Action item | Word for word, transcribe the material below from its first line to the line with "This entry defines", both included.

Dataset extract |
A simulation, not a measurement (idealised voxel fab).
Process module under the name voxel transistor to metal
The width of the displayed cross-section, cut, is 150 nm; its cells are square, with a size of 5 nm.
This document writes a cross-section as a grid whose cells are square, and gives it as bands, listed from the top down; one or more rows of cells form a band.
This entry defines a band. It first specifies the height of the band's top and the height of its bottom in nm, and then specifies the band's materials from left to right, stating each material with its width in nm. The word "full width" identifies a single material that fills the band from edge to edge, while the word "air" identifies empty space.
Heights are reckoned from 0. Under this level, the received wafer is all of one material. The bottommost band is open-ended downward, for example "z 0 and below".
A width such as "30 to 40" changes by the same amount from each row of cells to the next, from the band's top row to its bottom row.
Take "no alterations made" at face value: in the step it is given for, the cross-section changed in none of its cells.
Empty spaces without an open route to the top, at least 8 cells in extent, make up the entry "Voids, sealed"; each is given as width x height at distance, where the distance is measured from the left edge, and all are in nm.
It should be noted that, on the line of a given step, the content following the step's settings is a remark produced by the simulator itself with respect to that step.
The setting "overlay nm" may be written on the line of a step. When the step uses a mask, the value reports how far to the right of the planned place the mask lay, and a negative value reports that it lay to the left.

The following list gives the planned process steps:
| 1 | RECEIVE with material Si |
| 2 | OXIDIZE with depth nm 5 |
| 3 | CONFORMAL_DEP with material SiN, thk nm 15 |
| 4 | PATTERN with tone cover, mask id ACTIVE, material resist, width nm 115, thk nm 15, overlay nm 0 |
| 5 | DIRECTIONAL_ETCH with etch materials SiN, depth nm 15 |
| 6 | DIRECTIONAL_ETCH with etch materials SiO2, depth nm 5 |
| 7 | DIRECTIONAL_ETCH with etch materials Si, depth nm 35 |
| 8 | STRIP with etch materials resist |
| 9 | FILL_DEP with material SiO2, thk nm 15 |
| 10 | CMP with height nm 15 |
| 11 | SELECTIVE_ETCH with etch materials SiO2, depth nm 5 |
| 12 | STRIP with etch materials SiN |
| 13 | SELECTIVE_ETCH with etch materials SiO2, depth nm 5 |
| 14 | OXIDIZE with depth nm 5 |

Answer space |
A simulation, not a measurement (idealised voxel fab).
Process module under the name voxel transistor to metal
The width of the displayed cross-section, cut, is 150 nm; its cells are square, with a size of 5 nm.
This document writes a cross-section as a grid whose cells are square, and gives it as bands, listed from the top down; one or more rows of cells form a band.
This entry defines a band. It first specifies the height of the band's top and the height of its bottom in nm, and then specifies the band's materials from left to right, stating each material with its width in nm. The word "full width" identifies a single material that fills the band from edge to edge, while the word "air" identifies empty space.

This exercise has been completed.